## Exercise data
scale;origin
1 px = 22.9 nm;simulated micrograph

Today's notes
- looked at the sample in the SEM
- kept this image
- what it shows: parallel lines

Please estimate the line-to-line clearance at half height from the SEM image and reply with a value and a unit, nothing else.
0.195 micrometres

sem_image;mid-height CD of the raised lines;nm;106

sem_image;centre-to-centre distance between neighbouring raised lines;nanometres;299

## Work instruction
Return all of the data exactly as it reads.

## Reply
scale;origin
1 px = 22.9 nm;simulated micrograph

Today's notes
- looked at the sample in the SEM
- kept this image
- what it shows: parallel lines

Please estimate the line-to-line clearance at half height from the SEM image and reply with a value and a unit, nothing else.
0.195 micrometres

sem_image;mid-height CD of the raised lines;nm;106

sem_image;centre-to-centre distance between neighbouring raised lines;nanometres;299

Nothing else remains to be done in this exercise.